### ASSIGNMENT:
Print the lines that run from the line with "P1: polish blanket" to the line with "pad reconditioned |", keeping both end lines, exactly as they appear in the entries below, and nothing else.

### SOURCE MATERIAL:
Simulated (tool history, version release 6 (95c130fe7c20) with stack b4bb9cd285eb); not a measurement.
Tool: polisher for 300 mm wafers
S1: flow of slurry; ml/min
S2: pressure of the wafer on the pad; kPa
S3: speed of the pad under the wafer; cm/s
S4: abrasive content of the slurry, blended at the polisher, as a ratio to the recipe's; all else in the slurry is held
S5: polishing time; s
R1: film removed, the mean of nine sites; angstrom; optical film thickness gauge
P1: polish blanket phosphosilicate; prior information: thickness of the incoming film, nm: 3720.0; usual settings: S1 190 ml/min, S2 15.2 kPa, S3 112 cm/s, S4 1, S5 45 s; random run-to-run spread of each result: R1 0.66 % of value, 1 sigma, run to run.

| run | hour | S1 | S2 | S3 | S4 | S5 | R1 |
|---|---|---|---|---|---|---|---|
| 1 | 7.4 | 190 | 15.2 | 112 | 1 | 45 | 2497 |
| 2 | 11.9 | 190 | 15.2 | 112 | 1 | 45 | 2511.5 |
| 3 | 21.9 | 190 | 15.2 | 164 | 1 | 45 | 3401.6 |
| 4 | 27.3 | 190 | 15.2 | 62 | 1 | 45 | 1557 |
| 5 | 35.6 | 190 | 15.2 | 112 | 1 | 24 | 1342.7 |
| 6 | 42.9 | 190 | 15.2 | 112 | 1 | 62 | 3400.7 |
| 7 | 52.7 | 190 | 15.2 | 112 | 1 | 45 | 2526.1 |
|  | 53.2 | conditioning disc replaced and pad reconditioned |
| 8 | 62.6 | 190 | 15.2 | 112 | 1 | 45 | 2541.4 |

### TASK ANSWER:
P1: polish blanket phosphosilicate; prior information: thickness of the incoming film, nm: 3720.0; usual settings: S1 190 ml/min, S2 15.2 kPa, S3 112 cm/s, S4 1, S5 45 s; random run-to-run spread of each result: R1 0.66 % of value, 1 sigma, run to run.

| run | hour | S1 | S2 | S3 | S4 | S5 | R1 |
|---|---|---|---|---|---|---|---|
| 1 | 7.4 | 190 | 15.2 | 112 | 1 | 45 | 2497 |
| 2 | 11.9 | 190 | 15.2 | 112 | 1 | 45 | 2511.5 |
| 3 | 21.9 | 190 | 15.2 | 164 | 1 | 45 | 3401.6 |
| 4 | 27.3 | 190 | 15.2 | 62 | 1 | 45 | 1557 |
| 5 | 35.6 | 190 | 15.2 | 112 | 1 | 24 | 1342.7 |
| 6 | 42.9 | 190 | 15.2 | 112 | 1 | 62 | 3400.7 |
| 7 | 52.7 | 190 | 15.2 | 112 | 1 | 45 | 2526.1 |
|  | 53.2 | conditioning disc replaced and pad reconditioned |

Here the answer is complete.